Look below for the line that has "L080.1 rie_diel-05 1 - - 163.4 597". Set down the lines from there through the line that has "# columns lot.wafer tool chamber start_h wait_h set.time_s", exactly as written.

Content starts

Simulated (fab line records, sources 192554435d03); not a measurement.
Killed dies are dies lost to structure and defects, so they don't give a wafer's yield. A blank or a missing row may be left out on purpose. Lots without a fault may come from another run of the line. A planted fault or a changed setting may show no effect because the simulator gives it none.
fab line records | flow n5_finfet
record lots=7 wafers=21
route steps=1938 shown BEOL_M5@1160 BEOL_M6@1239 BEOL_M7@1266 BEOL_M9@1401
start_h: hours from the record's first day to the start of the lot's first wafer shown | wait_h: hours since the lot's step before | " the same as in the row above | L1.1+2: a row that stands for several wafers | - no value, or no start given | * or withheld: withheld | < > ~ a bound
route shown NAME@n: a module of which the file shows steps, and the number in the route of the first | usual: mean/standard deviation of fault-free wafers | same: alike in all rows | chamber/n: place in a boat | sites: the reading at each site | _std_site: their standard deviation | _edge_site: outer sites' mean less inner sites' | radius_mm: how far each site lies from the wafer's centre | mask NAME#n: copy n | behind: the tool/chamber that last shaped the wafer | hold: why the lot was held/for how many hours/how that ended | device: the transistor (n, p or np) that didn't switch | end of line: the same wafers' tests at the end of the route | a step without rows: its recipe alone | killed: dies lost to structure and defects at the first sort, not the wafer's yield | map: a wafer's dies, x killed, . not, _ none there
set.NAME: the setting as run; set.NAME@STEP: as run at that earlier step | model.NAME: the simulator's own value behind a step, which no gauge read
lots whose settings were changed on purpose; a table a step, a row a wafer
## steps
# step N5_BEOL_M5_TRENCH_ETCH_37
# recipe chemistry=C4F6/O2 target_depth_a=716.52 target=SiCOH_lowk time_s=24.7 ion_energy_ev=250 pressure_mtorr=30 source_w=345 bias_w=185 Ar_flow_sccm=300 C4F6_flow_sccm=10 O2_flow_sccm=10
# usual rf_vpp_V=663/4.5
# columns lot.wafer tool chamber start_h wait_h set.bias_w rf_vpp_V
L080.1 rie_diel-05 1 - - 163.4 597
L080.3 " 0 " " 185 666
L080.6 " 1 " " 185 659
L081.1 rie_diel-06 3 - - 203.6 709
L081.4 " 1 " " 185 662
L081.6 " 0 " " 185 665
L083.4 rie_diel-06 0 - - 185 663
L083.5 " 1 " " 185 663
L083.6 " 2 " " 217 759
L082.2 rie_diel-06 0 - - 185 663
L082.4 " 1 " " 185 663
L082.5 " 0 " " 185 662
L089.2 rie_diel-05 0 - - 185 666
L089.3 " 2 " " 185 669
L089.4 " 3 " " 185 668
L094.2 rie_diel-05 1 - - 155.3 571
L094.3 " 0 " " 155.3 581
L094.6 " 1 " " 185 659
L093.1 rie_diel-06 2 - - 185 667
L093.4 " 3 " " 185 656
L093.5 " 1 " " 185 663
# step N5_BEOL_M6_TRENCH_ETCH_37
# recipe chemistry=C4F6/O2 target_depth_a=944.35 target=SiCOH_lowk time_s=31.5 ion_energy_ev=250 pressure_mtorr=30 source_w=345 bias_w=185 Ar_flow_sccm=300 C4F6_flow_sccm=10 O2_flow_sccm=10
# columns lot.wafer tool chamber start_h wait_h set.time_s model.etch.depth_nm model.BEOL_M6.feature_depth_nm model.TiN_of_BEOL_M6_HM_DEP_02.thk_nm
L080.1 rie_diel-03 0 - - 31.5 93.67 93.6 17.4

Content ends

▶ [ANSWER AREA]:
L080.1 rie_diel-05 1 - - 163.4 597
L080.3 " 0 " " 185 666
L080.6 " 1 " " 185 659
L081.1 rie_diel-06 3 - - 203.6 709
L081.4 " 1 " " 185 662
L081.6 " 0 " " 185 665
L083.4 rie_diel-06 0 - - 185 663
L083.5 " 1 " " 185 663
L083.6 " 2 " " 217 759
L082.2 rie_diel-06 0 - - 185 663
L082.4 " 1 " " 185 663
L082.5 " 0 " " 185 662
L089.2 rie_diel-05 0 - - 185 666
L089.3 " 2 " " 185 669
L089.4 " 3 " " 185 668
L094.2 rie_diel-05 1 - - 155.3 571
L094.3 " 0 " " 155.3 581
L094.6 " 1 " " 185 659
L093.1 rie_diel-06 2 - - 185 667
L093.4 " 3 " " 185 656
L093.5 " 1 " " 185 663
# step N5_BEOL_M6_TRENCH_ETCH_37
# recipe chemistry=C4F6/O2 target_depth_a=944.35 target=SiCOH_lowk time_s=31.5 ion_energy_ev=250 pressure_mtorr=30 source_w=345 bias_w=185 Ar_flow_sccm=300 C4F6_flow_sccm=10 O2_flow_sccm=10
# columns lot.wafer tool chamber start_h wait_h set.time_s model.etch.depth_nm model.BEOL_M6.feature_depth_nm model.TiN_of_BEOL_M6_HM_DEP_02.thk_nm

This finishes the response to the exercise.